[EXERCISE DATA — start]

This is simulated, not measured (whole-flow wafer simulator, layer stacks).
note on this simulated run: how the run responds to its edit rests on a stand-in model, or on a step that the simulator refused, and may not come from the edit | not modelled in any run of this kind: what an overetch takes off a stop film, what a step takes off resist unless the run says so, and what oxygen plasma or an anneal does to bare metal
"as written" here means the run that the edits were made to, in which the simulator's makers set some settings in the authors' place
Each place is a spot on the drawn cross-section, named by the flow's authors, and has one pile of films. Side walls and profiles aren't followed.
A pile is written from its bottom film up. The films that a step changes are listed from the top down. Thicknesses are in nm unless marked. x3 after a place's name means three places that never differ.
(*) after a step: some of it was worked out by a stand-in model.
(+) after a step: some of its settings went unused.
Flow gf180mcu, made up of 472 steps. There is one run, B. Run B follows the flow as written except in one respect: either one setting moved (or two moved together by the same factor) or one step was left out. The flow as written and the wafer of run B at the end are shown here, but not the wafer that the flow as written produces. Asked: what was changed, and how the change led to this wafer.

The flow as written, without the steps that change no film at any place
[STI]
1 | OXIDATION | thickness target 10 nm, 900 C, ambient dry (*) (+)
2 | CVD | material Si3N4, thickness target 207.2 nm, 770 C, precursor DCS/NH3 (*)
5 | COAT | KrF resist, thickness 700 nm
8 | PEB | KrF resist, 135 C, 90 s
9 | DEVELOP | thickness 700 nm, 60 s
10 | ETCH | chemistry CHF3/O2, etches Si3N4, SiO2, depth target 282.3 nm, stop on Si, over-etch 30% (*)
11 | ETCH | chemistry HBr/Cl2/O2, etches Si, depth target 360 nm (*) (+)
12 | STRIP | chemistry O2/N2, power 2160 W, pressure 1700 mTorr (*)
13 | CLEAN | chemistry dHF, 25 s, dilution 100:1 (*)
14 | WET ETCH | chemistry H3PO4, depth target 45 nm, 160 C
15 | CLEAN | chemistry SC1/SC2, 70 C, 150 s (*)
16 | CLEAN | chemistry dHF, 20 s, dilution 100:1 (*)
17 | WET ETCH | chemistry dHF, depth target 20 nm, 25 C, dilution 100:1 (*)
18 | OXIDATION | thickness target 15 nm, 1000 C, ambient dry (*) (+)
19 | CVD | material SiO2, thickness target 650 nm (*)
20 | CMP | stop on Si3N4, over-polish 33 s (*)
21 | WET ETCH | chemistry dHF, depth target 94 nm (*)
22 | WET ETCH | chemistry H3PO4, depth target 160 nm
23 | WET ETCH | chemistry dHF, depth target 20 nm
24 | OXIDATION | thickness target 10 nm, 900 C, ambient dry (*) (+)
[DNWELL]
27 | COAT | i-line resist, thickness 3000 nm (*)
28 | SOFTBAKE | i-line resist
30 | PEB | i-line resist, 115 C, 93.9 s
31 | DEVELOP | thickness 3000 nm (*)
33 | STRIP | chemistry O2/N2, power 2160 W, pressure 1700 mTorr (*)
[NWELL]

[EXERCISE DATA — finish]

* _ACTION ITEM_
The records above should be printed exactly, please, from the first line through the line containing "(+) after a", with both ends kept and nothing past it.

* _REPLY_
This is simulated, not measured (whole-flow wafer simulator, layer stacks).
note on this simulated run: how the run responds to its edit rests on a stand-in model, or on a step that the simulator refused, and may not come from the edit | not modelled in any run of this kind: what an overetch takes off a stop film, what a step takes off resist unless the run says so, and what oxygen plasma or an anneal does to bare metal
"as written" here means the run that the edits were made to, in which the simulator's makers set some settings in the authors' place
Each place is a spot on the drawn cross-section, named by the flow's authors, and has one pile of films. Side walls and profiles aren't followed.
A pile is written from its bottom film up. The films that a step changes are listed from the top down. Thicknesses are in nm unless marked. x3 after a place's name means three places that never differ.
(*) after a step: some of it was worked out by a stand-in model.
(+) after a step: some of its settings went unused.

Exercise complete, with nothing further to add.